□ □ □

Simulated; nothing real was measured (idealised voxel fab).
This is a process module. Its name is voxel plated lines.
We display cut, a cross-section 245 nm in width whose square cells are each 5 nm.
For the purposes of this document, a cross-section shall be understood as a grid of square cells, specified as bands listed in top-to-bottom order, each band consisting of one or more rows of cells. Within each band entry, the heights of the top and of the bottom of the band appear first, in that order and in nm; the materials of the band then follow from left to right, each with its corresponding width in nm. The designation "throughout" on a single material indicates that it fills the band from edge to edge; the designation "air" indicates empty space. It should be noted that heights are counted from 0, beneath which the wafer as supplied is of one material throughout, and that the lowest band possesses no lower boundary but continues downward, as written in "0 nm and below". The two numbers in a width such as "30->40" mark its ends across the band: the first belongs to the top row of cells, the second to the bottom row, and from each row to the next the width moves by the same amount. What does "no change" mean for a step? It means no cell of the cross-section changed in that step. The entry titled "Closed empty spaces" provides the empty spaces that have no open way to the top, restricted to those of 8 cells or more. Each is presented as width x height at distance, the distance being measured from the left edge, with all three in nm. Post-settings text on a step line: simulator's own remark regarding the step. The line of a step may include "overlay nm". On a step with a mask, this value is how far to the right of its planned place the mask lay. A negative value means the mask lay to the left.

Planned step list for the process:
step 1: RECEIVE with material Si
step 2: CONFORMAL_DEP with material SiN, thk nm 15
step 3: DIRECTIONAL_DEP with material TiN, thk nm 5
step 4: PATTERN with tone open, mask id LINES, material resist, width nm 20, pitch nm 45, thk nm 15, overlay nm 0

□ □ □

WORK REQUEST: Reproduce every entry above exactly as it was written.

RESPONSE:
Simulated; nothing real was measured (idealised voxel fab).
This is a process module. Its name is voxel plated lines.
We display cut, a cross-section 245 nm in width whose square cells are each 5 nm.
For the purposes of this document, a cross-section shall be understood as a grid of square cells, specified as bands listed in top-to-bottom order, each band consisting of one or more rows of cells. Within each band entry, the heights of the top and of the bottom of the band appear first, in that order and in nm; the materials of the band then follow from left to right, each with its corresponding width in nm. The designation "throughout" on a single material indicates that it fills the band from edge to edge; the designation "air" indicates empty space. It should be noted that heights are counted from 0, beneath which the wafer as supplied is of one material throughout, and that the lowest band possesses no lower boundary but continues downward, as written in "0 nm and below". The two numbers in a width such as "30->40" mark its ends across the band: the first belongs to the top row of cells, the second to the bottom row, and from each row to the next the width moves by the same amount. What does "no change" mean for a step? It means no cell of the cross-section changed in that step. The entry titled "Closed empty spaces" provides the empty spaces that have no open way to the top, restricted to those of 8 cells or more. Each is presented as width x height at distance, the distance being measured from the left edge, with all three in nm. Post-settings text on a step line: simulator's own remark regarding the step. The line of a step may include "overlay nm". On a step with a mask, this value is how far to the right of its planned place the mask lay. A negative value means the mask lay to the left.

Planned step list for the process:
step 1: RECEIVE with material Si
step 2: CONFORMAL_DEP with material SiN, thk nm 15
step 3: DIRECTIONAL_DEP with material TiN, thk nm 5
step 4: PATTERN with tone open, mask id LINES, material resist, width nm 20, pitch nm 45, thk nm 15, overlay nm 0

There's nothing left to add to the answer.